Given information »
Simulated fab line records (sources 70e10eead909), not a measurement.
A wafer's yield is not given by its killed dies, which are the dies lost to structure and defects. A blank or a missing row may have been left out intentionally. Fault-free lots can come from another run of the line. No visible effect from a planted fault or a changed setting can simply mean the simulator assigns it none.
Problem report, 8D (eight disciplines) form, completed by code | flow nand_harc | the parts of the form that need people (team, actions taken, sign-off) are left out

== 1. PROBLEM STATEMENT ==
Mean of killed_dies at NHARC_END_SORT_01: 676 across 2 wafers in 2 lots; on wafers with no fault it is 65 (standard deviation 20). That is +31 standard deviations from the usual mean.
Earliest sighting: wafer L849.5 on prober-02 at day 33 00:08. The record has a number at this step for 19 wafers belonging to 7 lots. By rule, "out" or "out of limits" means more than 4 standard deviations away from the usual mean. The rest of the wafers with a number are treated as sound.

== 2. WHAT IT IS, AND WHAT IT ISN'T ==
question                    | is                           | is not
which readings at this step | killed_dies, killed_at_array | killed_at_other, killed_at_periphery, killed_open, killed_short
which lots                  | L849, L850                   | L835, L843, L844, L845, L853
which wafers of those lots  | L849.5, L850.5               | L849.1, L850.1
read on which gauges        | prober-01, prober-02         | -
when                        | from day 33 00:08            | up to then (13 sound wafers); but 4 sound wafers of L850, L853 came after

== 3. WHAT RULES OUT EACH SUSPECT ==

Brief »
Quote each line of the data above exactly as written.

Expected answer »
Simulated fab line records (sources 70e10eead909), not a measurement.
A wafer's yield is not given by its killed dies, which are the dies lost to structure and defects. A blank or a missing row may have been left out intentionally. Fault-free lots can come from another run of the line. No visible effect from a planted fault or a changed setting can simply mean the simulator assigns it none.
Problem report, 8D (eight disciplines) form, completed by code | flow nand_harc | the parts of the form that need people (team, actions taken, sign-off) are left out

== 1. PROBLEM STATEMENT ==
Mean of killed_dies at NHARC_END_SORT_01: 676 across 2 wafers in 2 lots; on wafers with no fault it is 65 (standard deviation 20). That is +31 standard deviations from the usual mean.
Earliest sighting: wafer L849.5 on prober-02 at day 33 00:08. The record has a number at this step for 19 wafers belonging to 7 lots. By rule, "out" or "out of limits" means more than 4 standard deviations away from the usual mean. The rest of the wafers with a number are treated as sound.

== 2. WHAT IT IS, AND WHAT IT ISN'T ==
question                    | is                           | is not
which readings at this step | killed_dies, killed_at_array | killed_at_other, killed_at_periphery, killed_open, killed_short
which lots                  | L849, L850                   | L835, L843, L844, L845, L853
which wafers of those lots  | L849.5, L850.5               | L849.1, L850.1
read on which gauges        | prober-01, prober-02         | -
when                        | from day 33 00:08            | up to then (13 sound wafers); but 4 sound wafers of L850, L853 came after

== 3. WHAT RULES OUT EACH SUSPECT ==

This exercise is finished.